### Exercise
Transcribe the full listing below exactly.

--

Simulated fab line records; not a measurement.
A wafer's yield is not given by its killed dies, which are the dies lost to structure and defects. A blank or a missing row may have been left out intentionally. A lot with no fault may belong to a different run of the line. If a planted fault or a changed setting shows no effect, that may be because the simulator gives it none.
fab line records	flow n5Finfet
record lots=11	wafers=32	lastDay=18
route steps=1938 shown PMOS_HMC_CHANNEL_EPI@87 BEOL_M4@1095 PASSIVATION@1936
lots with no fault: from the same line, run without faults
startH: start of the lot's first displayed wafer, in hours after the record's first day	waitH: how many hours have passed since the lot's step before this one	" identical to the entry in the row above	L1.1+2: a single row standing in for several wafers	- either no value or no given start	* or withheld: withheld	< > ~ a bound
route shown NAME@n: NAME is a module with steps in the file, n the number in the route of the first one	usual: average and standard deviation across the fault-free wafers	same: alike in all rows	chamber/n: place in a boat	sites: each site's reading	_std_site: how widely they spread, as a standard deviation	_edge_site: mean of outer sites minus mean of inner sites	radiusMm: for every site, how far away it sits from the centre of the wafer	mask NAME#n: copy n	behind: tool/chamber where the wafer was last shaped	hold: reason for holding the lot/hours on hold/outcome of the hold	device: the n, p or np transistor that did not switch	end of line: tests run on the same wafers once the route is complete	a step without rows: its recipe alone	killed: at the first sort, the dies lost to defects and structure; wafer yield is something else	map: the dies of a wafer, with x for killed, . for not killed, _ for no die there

--

### Result
Simulated fab line records; not a measurement.
A wafer's yield is not given by its killed dies, which are the dies lost to structure and defects. A blank or a missing row may have been left out intentionally. A lot with no fault may belong to a different run of the line. If a planted fault or a changed setting shows no effect, that may be because the simulator gives it none.
fab line records	flow n5Finfet
record lots=11	wafers=32	lastDay=18
route steps=1938 shown PMOS_HMC_CHANNEL_EPI@87 BEOL_M4@1095 PASSIVATION@1936
lots with no fault: from the same line, run without faults
startH: start of the lot's first displayed wafer, in hours after the record's first day	waitH: how many hours have passed since the lot's step before this one	" identical to the entry in the row above	L1.1+2: a single row standing in for several wafers	- either no value or no given start	* or withheld: withheld	< > ~ a bound
route shown NAME@n: NAME is a module with steps in the file, n the number in the route of the first one	usual: average and standard deviation across the fault-free wafers	same: alike in all rows	chamber/n: place in a boat	sites: each site's reading	_std_site: how widely they spread, as a standard deviation	_edge_site: mean of outer sites minus mean of inner sites	radiusMm: for every site, how far away it sits from the centre of the wafer	mask NAME#n: copy n	behind: tool/chamber where the wafer was last shaped	hold: reason for holding the lot/hours on hold/outcome of the hold	device: the n, p or np transistor that did not switch	end of line: tests run on the same wafers once the route is complete	a step without rows: its recipe alone	killed: at the first sort, the dies lost to defects and structure; wafer yield is something else	map: the dies of a wafer, with x for killed, . for not killed, _ for no die there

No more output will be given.